REQUIRED ACTION: The records that follow must be transcribed exactly, each one in full.

RECORDS SHOWN below:
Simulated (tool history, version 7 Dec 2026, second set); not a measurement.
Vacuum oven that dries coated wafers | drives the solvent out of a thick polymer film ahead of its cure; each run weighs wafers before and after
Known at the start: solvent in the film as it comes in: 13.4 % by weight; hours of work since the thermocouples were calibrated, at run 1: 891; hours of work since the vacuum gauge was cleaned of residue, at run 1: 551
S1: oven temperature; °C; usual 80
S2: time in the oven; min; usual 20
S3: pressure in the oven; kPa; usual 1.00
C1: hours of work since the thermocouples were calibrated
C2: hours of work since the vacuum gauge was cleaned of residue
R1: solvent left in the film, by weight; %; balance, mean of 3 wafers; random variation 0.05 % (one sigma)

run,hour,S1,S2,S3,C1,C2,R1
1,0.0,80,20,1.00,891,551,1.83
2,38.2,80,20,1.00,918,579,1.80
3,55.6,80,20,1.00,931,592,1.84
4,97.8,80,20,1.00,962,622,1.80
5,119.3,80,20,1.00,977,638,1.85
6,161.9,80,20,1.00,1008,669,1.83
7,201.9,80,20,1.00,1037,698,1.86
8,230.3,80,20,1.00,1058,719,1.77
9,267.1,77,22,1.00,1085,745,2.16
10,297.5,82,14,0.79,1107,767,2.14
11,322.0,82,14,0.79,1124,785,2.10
End of RECORDS SHOWN.

EXERCISE ANSWER:
Simulated (tool history, version 7 Dec 2026, second set); not a measurement.
Vacuum oven that dries coated wafers | drives the solvent out of a thick polymer film ahead of its cure; each run weighs wafers before and after
Known at the start: solvent in the film as it comes in: 13.4 % by weight; hours of work since the thermocouples were calibrated, at run 1: 891; hours of work since the vacuum gauge was cleaned of residue, at run 1: 551
S1: oven temperature; °C; usual 80
S2: time in the oven; min; usual 20
S3: pressure in the oven; kPa; usual 1.00
C1: hours of work since the thermocouples were calibrated
C2: hours of work since the vacuum gauge was cleaned of residue
R1: solvent left in the film, by weight; %; balance, mean of 3 wafers; random variation 0.05 % (one sigma)

run,hour,S1,S2,S3,C1,C2,R1
1,0.0,80,20,1.00,891,551,1.83
2,38.2,80,20,1.00,918,579,1.80
3,55.6,80,20,1.00,931,592,1.84
4,97.8,80,20,1.00,962,622,1.80
5,119.3,80,20,1.00,977,638,1.85
6,161.9,80,20,1.00,1008,669,1.83
7,201.9,80,20,1.00,1037,698,1.86
8,230.3,80,20,1.00,1058,719,1.77
9,267.1,77,22,1.00,1085,745,2.16
10,297.5,82,14,0.79,1107,767,2.14
11,322.0,82,14,0.79,1124,785,2.10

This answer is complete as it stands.